Beginning with the first line, please return the entries exactly through the line that contains "### List of planned process steps", and leave out all later lines.

(Study material begins)
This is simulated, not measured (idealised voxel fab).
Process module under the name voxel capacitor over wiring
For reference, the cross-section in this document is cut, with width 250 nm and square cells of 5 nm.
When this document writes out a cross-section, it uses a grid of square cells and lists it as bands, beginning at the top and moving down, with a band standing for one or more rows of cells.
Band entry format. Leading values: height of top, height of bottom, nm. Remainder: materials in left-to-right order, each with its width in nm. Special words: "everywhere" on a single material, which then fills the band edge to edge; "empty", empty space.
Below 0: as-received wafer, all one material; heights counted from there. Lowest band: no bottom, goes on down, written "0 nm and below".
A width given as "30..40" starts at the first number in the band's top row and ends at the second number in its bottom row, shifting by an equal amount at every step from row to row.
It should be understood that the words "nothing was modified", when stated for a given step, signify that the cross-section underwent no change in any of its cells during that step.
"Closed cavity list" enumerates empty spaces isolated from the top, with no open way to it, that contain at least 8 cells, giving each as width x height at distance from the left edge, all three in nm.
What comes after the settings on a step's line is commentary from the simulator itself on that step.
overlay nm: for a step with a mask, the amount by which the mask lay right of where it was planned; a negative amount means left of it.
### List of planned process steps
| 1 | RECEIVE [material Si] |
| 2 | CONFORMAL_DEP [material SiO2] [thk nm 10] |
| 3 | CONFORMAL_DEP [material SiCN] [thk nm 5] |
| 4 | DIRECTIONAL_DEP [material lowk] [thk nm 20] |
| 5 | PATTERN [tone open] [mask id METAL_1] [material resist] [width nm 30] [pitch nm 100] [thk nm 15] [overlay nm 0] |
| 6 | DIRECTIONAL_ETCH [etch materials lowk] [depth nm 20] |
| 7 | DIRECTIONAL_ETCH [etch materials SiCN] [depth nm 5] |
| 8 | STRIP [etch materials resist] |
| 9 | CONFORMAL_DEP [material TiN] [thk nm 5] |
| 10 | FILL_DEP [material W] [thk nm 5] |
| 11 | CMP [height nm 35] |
(Study material ends)

Response area:
This is simulated, not measured (idealised voxel fab).
Process module under the name voxel capacitor over wiring
For reference, the cross-section in this document is cut, with width 250 nm and square cells of 5 nm.
When this document writes out a cross-section, it uses a grid of square cells and lists it as bands, beginning at the top and moving down, with a band standing for one or more rows of cells.
Band entry format. Leading values: height of top, height of bottom, nm. Remainder: materials in left-to-right order, each with its width in nm. Special words: "everywhere" on a single material, which then fills the band edge to edge; "empty", empty space.
Below 0: as-received wafer, all one material; heights counted from there. Lowest band: no bottom, goes on down, written "0 nm and below".
A width given as "30..40" starts at the first number in the band's top row and ends at the second number in its bottom row, shifting by an equal amount at every step from row to row.
It should be understood that the words "nothing was modified", when stated for a given step, signify that the cross-section underwent no change in any of its cells during that step.
"Closed cavity list" enumerates empty spaces isolated from the top, with no open way to it, that contain at least 8 cells, giving each as width x height at distance from the left edge, all three in nm.
What comes after the settings on a step's line is commentary from the simulator itself on that step.
overlay nm: for a step with a mask, the amount by which the mask lay right of where it was planned; a negative amount means left of it.
### List of planned process steps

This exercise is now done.